Retype the records below from their first line through the line containing "start-h: hours from", and include nothing else.

*** INFORMATION SHOWN ***

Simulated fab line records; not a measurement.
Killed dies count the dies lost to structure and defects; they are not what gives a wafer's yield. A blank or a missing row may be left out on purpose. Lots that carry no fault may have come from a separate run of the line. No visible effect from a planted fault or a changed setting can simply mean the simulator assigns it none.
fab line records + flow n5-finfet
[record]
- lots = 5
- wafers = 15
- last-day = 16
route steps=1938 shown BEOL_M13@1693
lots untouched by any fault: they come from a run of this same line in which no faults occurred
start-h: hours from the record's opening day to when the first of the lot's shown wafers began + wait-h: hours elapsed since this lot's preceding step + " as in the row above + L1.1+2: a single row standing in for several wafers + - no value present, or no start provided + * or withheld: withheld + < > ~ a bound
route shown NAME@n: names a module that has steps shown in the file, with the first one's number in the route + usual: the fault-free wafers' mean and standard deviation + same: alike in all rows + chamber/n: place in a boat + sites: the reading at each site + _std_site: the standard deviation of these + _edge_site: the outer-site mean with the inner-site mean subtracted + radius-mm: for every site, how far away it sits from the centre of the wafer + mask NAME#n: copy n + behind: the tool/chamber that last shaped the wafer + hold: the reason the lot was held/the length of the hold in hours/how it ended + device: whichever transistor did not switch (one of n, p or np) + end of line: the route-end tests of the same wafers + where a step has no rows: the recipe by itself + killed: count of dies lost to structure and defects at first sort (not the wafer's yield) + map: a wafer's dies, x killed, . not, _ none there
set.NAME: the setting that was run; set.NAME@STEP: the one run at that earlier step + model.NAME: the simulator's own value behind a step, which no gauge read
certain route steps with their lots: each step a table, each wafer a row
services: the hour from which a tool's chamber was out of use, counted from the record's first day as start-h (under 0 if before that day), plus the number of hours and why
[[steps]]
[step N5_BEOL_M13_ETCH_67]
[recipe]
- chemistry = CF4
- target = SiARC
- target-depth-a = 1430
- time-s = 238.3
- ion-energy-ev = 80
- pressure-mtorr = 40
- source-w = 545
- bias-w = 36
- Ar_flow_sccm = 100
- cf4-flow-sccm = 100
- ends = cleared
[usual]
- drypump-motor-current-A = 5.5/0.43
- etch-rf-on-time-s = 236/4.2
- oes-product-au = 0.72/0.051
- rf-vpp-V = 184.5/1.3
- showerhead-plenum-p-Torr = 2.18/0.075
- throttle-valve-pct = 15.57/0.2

*** End of INFORMATION SHOWN ***

## [PROBLEM SOLUTION]
Simulated fab line records; not a measurement.
Killed dies count the dies lost to structure and defects; they are not what gives a wafer's yield. A blank or a missing row may be left out on purpose. Lots that carry no fault may have come from a separate run of the line. No visible effect from a planted fault or a changed setting can simply mean the simulator assigns it none.
fab line records + flow n5-finfet
[record]
- lots = 5
- wafers = 15
- last-day = 16
route steps=1938 shown BEOL_M13@1693
lots untouched by any fault: they come from a run of this same line in which no faults occurred
start-h: hours from the record's opening day to when the first of the lot's shown wafers began + wait-h: hours elapsed since this lot's preceding step + " as in the row above + L1.1+2: a single row standing in for several wafers + - no value present, or no start provided + * or withheld: withheld + < > ~ a bound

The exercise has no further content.